REQUIREMENT – For this task, copy the data that follows exactly, keeping every character.

RECORDS SUPPLIED –
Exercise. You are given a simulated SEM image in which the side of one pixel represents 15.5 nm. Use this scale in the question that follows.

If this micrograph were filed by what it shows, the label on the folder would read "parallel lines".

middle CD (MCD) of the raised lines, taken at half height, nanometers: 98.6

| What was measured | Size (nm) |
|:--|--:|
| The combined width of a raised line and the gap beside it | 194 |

WRITTEN RESPONSE –
Exercise. You are given a simulated SEM image in which the side of one pixel represents 15.5 nm. Use this scale in the question that follows.

If this micrograph were filed by what it shows, the label on the folder would read "parallel lines".

middle CD (MCD) of the raised lines, taken at half height, nanometers: 98.6

| What was measured | Size (nm) |
|:--|--:|
| The combined width of a raised line and the gap beside it | 194 |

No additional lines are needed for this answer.